■ WORK ORDER ■
Reproduce the entries below exactly, but only from the line containing "One row per" to the line containing "6. HOW IT WOULD HAVE BEEN CAUGHT EARLIER", inclusive.

————————
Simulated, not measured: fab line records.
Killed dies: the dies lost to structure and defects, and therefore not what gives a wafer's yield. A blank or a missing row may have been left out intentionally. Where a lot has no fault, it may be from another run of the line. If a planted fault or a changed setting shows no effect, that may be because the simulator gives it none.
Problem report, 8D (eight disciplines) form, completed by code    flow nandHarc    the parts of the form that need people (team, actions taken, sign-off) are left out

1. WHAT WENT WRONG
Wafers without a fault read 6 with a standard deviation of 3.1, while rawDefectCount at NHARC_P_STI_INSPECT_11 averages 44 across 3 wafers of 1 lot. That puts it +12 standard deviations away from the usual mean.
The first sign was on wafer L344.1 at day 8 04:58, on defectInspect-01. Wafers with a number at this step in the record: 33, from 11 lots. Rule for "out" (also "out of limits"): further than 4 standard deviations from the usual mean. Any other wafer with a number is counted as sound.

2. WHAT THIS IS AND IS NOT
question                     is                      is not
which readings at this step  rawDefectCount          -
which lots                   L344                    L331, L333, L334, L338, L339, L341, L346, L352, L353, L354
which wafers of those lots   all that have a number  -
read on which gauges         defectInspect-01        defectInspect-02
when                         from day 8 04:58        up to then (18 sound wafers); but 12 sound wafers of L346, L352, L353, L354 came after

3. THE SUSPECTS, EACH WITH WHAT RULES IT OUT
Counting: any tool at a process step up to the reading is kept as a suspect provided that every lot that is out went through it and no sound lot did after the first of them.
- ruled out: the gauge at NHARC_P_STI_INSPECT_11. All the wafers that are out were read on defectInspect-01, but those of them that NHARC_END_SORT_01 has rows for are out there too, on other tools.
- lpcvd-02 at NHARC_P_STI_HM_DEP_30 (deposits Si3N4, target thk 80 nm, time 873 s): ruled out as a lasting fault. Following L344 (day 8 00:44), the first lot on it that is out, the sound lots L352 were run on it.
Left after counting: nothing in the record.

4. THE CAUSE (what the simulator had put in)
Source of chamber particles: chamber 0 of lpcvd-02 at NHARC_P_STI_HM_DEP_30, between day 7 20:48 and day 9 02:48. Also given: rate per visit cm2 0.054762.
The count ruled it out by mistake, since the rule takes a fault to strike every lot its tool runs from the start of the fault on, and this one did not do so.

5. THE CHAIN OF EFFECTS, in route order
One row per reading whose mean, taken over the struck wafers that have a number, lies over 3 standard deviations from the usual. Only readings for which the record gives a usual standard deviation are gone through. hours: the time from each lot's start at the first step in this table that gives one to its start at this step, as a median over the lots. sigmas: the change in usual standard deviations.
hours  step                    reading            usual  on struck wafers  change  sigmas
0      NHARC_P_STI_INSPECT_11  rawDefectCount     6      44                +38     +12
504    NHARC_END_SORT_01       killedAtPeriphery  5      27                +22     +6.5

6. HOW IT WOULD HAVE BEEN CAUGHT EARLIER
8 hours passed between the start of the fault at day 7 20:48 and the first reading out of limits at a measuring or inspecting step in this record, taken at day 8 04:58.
————————

■ PROBLEM SOLUTION ■
One row per reading whose mean, taken over the struck wafers that have a number, lies over 3 standard deviations from the usual. Only readings for which the record gives a usual standard deviation are gone through. hours: the time from each lot's start at the first step in this table that gives one to its start at this step, as a median over the lots. sigmas: the change in usual standard deviations.
hours  step                    reading            usual  on struck wafers  change  sigmas
0      NHARC_P_STI_INSPECT_11  rawDefectCount     6      44                +38     +12
504    NHARC_END_SORT_01       killedAtPeriphery  5      27                +22     +6.5

6. HOW IT WOULD HAVE BEEN CAUGHT EARLIER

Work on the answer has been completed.